## [Data]
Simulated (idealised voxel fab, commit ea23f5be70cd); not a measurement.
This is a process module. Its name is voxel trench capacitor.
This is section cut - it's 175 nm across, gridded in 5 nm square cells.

## [Action item]
Nothing in the records may change; output all of them exactly.

## [Task response]
Simulated (idealised voxel fab, commit ea23f5be70cd); not a measurement.
This is a process module. Its name is voxel trench capacitor.
This is section cut - it's 175 nm across, gridded in 5 nm square cells.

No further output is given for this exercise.